## Records provided
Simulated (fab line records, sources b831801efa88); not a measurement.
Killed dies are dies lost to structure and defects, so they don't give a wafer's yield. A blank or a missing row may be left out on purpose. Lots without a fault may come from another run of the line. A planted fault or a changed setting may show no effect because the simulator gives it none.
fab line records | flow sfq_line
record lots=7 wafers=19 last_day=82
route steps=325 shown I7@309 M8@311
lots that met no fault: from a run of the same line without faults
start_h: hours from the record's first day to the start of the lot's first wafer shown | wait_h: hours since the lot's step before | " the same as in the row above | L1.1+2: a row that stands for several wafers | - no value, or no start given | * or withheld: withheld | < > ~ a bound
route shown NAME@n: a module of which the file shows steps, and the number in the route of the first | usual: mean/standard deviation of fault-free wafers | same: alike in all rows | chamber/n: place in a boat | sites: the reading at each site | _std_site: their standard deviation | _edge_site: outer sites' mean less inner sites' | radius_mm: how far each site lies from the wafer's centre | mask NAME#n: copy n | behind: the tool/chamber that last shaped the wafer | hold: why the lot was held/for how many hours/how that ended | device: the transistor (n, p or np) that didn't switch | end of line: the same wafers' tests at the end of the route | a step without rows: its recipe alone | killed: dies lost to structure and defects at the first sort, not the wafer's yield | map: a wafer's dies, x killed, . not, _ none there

## Assigned task
Output the whole listing word for word.

## Response box
Simulated (fab line records, sources b831801efa88); not a measurement.
Killed dies are dies lost to structure and defects, so they don't give a wafer's yield. A blank or a missing row may be left out on purpose. Lots without a fault may come from another run of the line. A planted fault or a changed setting may show no effect because the simulator gives it none.
fab line records | flow sfq_line
record lots=7 wafers=19 last_day=82
route steps=325 shown I7@309 M8@311
lots that met no fault: from a run of the same line without faults
start_h: hours from the record's first day to the start of the lot's first wafer shown | wait_h: hours since the lot's step before | " the same as in the row above | L1.1+2: a row that stands for several wafers | - no value, or no start given | * or withheld: withheld | < > ~ a bound
route shown NAME@n: a module of which the file shows steps, and the number in the route of the first | usual: mean/standard deviation of fault-free wafers | same: alike in all rows | chamber/n: place in a boat | sites: the reading at each site | _std_site: their standard deviation | _edge_site: outer sites' mean less inner sites' | radius_mm: how far each site lies from the wafer's centre | mask NAME#n: copy n | behind: the tool/chamber that last shaped the wafer | hold: why the lot was held/for how many hours/how that ended | device: the transistor (n, p or np) that didn't switch | end of line: the same wafers' tests at the end of the route | a step without rows: its recipe alone | killed: dies lost to structure and defects at the first sort, not the wafer's yield | map: a wafer's dies, x killed, . not, _ none there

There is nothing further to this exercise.